Your task is to copy the lines of the data below from the line holding "- wafers = 36" through the line holding "startH: the number", inclusive, exactly and with nothing added.

- ENTRIES SUPPLIED:
___

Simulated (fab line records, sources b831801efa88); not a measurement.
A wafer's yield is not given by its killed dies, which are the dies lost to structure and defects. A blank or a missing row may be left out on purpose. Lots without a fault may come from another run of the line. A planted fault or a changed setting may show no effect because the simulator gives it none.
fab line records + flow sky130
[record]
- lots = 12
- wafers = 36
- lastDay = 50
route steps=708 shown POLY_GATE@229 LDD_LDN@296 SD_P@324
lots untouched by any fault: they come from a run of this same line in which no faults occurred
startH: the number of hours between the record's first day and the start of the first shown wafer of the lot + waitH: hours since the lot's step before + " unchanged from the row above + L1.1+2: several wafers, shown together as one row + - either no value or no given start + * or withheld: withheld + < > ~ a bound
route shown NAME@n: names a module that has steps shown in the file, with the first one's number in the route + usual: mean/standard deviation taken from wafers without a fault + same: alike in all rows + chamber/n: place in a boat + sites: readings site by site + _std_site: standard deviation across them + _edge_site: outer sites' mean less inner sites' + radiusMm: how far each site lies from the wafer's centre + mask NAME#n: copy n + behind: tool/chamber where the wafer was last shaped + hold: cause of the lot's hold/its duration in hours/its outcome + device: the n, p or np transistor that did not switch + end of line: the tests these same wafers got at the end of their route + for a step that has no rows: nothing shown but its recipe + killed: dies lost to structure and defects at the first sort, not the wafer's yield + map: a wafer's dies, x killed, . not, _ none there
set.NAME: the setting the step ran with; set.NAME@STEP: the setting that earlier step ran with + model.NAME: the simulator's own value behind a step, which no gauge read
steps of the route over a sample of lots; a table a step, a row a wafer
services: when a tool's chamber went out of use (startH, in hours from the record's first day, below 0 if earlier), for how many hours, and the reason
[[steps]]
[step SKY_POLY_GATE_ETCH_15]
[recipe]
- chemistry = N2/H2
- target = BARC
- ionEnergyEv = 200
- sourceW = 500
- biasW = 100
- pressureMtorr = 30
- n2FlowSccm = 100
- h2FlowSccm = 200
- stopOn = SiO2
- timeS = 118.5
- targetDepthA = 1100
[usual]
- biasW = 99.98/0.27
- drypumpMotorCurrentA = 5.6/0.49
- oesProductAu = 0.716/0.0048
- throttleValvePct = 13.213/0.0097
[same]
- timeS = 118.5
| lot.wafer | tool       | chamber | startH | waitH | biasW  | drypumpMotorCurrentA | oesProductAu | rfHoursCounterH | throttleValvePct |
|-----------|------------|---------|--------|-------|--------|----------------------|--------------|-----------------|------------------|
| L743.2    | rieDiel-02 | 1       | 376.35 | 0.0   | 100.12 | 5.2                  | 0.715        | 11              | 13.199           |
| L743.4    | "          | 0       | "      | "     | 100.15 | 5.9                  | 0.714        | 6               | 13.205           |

___

- YOUR SOLUTION:
- wafers = 36
- lastDay = 50
route steps=708 shown POLY_GATE@229 LDD_LDN@296 SD_P@324
lots untouched by any fault: they come from a run of this same line in which no faults occurred
startH: the number of hours between the record's first day and the start of the first shown wafer of the lot + waitH: hours since the lot's step before + " unchanged from the row above + L1.1+2: several wafers, shown together as one row + - either no value or no given start + * or withheld: withheld + < > ~ a bound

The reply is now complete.